* [Work instruction]: Copy exactly the lines of the records below, and only those lines, beginning with the line that contains "1,0.0,3500,1.00,400,424,888,1151,1141" and ending with the line that contains "The simulator leaves".

^^^^^^^^
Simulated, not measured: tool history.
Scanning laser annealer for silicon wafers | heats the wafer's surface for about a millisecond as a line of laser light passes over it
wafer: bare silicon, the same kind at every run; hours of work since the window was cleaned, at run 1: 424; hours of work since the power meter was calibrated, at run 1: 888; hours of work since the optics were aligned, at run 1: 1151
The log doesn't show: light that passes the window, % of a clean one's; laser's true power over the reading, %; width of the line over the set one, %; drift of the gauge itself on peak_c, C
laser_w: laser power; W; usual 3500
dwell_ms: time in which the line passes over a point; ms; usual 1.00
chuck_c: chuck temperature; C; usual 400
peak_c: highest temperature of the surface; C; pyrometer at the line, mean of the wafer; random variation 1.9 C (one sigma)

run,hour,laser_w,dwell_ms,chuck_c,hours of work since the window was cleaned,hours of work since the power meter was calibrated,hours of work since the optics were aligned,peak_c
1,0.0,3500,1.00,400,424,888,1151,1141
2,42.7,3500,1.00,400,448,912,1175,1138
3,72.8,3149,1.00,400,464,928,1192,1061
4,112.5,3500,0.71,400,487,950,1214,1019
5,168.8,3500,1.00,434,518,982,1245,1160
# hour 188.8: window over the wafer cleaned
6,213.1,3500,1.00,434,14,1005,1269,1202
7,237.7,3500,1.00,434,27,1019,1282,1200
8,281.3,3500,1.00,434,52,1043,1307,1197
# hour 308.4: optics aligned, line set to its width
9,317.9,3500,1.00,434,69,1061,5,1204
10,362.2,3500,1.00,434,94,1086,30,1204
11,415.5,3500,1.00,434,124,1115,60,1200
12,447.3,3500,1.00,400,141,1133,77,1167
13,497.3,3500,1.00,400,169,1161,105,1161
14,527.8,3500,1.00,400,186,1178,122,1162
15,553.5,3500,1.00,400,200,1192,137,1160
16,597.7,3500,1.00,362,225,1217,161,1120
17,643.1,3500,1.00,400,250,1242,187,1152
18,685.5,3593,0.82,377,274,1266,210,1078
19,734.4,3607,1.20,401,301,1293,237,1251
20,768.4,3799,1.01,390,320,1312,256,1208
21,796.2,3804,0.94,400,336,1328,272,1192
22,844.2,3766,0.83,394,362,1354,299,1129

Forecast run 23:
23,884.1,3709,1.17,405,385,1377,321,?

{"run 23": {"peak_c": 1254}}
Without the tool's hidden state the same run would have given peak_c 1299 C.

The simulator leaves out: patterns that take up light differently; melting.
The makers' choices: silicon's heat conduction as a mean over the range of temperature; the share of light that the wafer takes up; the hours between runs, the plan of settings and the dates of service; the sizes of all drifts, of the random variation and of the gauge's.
^^^^^^^^

* [Response area]:
1,0.0,3500,1.00,400,424,888,1151,1141
2,42.7,3500,1.00,400,448,912,1175,1138
3,72.8,3149,1.00,400,464,928,1192,1061
4,112.5,3500,0.71,400,487,950,1214,1019
5,168.8,3500,1.00,434,518,982,1245,1160
# hour 188.8: window over the wafer cleaned
6,213.1,3500,1.00,434,14,1005,1269,1202
7,237.7,3500,1.00,434,27,1019,1282,1200
8,281.3,3500,1.00,434,52,1043,1307,1197
# hour 308.4: optics aligned, line set to its width
9,317.9,3500,1.00,434,69,1061,5,1204
10,362.2,3500,1.00,434,94,1086,30,1204
11,415.5,3500,1.00,434,124,1115,60,1200
12,447.3,3500,1.00,400,141,1133,77,1167
13,497.3,3500,1.00,400,169,1161,105,1161
14,527.8,3500,1.00,400,186,1178,122,1162
15,553.5,3500,1.00,400,200,1192,137,1160
16,597.7,3500,1.00,362,225,1217,161,1120
17,643.1,3500,1.00,400,250,1242,187,1152
18,685.5,3593,0.82,377,274,1266,210,1078
19,734.4,3607,1.20,401,301,1293,237,1251
20,768.4,3799,1.01,390,320,1312,256,1208
21,796.2,3804,0.94,400,336,1328,272,1192
22,844.2,3766,0.83,394,362,1354,299,1129

Forecast run 23:
23,884.1,3709,1.17,405,385,1377,321,?

{"run 23": {"peak_c": 1254}}
Without the tool's hidden state the same run would have given peak_c 1299 C.

The simulator leaves out: patterns that take up light differently; melting.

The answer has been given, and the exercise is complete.